DATA UNDER STUDY:
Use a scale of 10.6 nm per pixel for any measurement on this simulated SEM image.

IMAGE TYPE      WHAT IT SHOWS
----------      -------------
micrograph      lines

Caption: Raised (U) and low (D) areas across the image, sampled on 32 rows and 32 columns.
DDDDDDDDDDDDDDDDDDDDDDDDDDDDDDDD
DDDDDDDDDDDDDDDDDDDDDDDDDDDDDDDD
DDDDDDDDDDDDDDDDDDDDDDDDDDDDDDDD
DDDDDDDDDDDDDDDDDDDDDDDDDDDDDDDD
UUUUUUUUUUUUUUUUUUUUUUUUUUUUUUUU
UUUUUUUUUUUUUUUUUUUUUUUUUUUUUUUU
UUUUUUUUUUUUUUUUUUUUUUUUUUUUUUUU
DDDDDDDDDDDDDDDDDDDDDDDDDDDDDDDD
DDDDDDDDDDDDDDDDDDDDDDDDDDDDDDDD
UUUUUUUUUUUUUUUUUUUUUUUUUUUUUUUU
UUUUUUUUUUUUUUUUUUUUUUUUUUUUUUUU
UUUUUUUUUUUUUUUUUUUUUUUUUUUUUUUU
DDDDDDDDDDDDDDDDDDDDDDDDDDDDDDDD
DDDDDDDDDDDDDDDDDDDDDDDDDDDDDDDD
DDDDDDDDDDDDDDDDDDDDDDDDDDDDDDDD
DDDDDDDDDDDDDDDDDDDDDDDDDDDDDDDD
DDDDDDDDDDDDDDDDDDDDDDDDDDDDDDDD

BRIEF:
Line by line, the data should be returned exactly as written.

EXERCISE ANSWER:
Use a scale of 10.6 nm per pixel for any measurement on this simulated SEM image.

IMAGE TYPE      WHAT IT SHOWS
----------      -------------
micrograph      lines

Caption: Raised (U) and low (D) areas across the image, sampled on 32 rows and 32 columns.
DDDDDDDDDDDDDDDDDDDDDDDDDDDDDDDD
DDDDDDDDDDDDDDDDDDDDDDDDDDDDDDDD
DDDDDDDDDDDDDDDDDDDDDDDDDDDDDDDD
DDDDDDDDDDDDDDDDDDDDDDDDDDDDDDDD
UUUUUUUUUUUUUUUUUUUUUUUUUUUUUUUU
UUUUUUUUUUUUUUUUUUUUUUUUUUUUUUUU
UUUUUUUUUUUUUUUUUUUUUUUUUUUUUUUU
DDDDDDDDDDDDDDDDDDDDDDDDDDDDDDDD
DDDDDDDDDDDDDDDDDDDDDDDDDDDDDDDD
UUUUUUUUUUUUUUUUUUUUUUUUUUUUUUUU
UUUUUUUUUUUUUUUUUUUUUUUUUUUUUUUU
UUUUUUUUUUUUUUUUUUUUUUUUUUUUUUUU
DDDDDDDDDDDDDDDDDDDDDDDDDDDDDDDD
DDDDDDDDDDDDDDDDDDDDDDDDDDDDDDDD
DDDDDDDDDDDDDDDDDDDDDDDDDDDDDDDD
DDDDDDDDDDDDDDDDDDDDDDDDDDDDDDDD
DDDDDDDDDDDDDDDDDDDDDDDDDDDDDDDD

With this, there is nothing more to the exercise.